Work task: Restate word for word the lines that begin the listing and end with the line holding "step 107, ETCH (depth target 30 nm) (*) (+)".

Material shown:

★ ★ ★ ★ ★ ★ ★

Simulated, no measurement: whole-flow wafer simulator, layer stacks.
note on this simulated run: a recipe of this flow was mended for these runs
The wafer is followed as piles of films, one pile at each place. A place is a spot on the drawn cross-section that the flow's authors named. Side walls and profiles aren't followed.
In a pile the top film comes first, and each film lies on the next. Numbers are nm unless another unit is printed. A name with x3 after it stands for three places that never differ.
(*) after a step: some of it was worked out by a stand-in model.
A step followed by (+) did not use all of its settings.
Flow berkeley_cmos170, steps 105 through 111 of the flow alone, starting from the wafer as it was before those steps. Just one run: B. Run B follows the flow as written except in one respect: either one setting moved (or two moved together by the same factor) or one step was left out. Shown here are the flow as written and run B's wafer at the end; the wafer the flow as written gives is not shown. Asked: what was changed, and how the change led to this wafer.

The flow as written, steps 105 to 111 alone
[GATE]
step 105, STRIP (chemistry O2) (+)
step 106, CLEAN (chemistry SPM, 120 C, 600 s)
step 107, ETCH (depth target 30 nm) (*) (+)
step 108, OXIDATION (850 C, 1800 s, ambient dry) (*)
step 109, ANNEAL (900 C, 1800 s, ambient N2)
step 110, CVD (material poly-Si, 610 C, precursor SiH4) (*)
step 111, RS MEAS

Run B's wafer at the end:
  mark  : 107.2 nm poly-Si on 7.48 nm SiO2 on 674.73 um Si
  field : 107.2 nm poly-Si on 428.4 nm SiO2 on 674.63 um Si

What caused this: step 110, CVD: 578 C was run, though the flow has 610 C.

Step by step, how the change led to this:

★ ★ ★ ★ ★ ★ ★

Your response:
Simulated, no measurement: whole-flow wafer simulator, layer stacks.
note on this simulated run: a recipe of this flow was mended for these runs
The wafer is followed as piles of films, one pile at each place. A place is a spot on the drawn cross-section that the flow's authors named. Side walls and profiles aren't followed.
In a pile the top film comes first, and each film lies on the next. Numbers are nm unless another unit is printed. A name with x3 after it stands for three places that never differ.
(*) after a step: some of it was worked out by a stand-in model.
A step followed by (+) did not use all of its settings.
Flow berkeley_cmos170, steps 105 through 111 of the flow alone, starting from the wafer as it was before those steps. Just one run: B. Run B follows the flow as written except in one respect: either one setting moved (or two moved together by the same factor) or one step was left out. Shown here are the flow as written and run B's wafer at the end; the wafer the flow as written gives is not shown. Asked: what was changed, and how the change led to this wafer.

The flow as written, steps 105 to 111 alone
[GATE]
step 105, STRIP (chemistry O2) (+)
step 106, CLEAN (chemistry SPM, 120 C, 600 s)
step 107, ETCH (depth target 30 nm) (*) (+)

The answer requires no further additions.